**DATA PROVIDED**
◆ ◆ ◆ ◆ ◆ ◆ ◆
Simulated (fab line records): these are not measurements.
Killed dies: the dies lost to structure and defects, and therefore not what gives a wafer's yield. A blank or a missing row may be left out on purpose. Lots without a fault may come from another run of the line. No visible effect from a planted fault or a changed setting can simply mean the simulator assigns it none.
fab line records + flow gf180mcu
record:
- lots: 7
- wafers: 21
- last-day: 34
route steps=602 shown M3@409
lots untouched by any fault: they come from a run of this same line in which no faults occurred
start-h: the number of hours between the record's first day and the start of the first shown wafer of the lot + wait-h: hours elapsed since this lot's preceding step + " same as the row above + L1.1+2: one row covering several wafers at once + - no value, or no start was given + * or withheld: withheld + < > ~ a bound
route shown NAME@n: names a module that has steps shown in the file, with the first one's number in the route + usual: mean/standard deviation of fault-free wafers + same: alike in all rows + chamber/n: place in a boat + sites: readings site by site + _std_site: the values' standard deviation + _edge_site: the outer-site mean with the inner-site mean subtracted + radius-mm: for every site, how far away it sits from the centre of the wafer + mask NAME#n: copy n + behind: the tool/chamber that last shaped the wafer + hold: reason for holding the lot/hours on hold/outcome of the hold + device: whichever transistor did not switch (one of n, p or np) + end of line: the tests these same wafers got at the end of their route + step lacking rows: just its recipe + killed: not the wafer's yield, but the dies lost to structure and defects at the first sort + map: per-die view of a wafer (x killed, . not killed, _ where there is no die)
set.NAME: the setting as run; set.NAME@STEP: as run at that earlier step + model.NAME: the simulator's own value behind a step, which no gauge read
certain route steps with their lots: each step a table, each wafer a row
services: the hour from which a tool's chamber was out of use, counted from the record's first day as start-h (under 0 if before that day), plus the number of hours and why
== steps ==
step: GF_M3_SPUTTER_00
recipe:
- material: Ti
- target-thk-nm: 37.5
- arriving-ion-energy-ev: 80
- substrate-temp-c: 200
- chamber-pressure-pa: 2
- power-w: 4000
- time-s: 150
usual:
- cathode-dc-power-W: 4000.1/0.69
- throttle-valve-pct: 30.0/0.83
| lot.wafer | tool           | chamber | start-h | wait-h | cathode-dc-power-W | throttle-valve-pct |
◆ ◆ ◆ ◆ ◆ ◆ ◆

**BRIEF**
Only the lines from the first line of the material above through the line that contains "start-h: the number" should be quoted, each one exactly.

**TASK RESPONSE**
Simulated (fab line records): these are not measurements.
Killed dies: the dies lost to structure and defects, and therefore not what gives a wafer's yield. A blank or a missing row may be left out on purpose. Lots without a fault may come from another run of the line. No visible effect from a planted fault or a changed setting can simply mean the simulator assigns it none.
fab line records + flow gf180mcu
record:
- lots: 7
- wafers: 21
- last-day: 34
route steps=602 shown M3@409
lots untouched by any fault: they come from a run of this same line in which no faults occurred
start-h: the number of hours between the record's first day and the start of the first shown wafer of the lot + wait-h: hours elapsed since this lot's preceding step + " same as the row above + L1.1+2: one row covering several wafers at once + - no value, or no start was given + * or withheld: withheld + < > ~ a bound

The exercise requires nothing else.